# Exercise
Find the line with "The figure is" and the line with "Kind regards" in the entries below; output exactly those two lines, every line between them, and no others.

##### Provided material #####
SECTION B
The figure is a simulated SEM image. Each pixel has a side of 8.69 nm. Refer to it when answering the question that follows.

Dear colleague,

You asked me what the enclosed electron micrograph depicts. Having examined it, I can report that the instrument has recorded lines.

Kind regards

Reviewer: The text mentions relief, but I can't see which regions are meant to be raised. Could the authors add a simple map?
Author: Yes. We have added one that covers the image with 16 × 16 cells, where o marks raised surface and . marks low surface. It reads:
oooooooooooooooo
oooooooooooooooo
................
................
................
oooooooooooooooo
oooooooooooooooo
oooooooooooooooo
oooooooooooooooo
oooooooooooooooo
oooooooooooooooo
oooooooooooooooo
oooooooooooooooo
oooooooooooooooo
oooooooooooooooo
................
#####

# Response
The figure is a simulated SEM image. Each pixel has a side of 8.69 nm. Refer to it when answering the question that follows.

Dear colleague,

You asked me what the enclosed electron micrograph depicts. Having examined it, I can report that the instrument has recorded lines.

Kind regards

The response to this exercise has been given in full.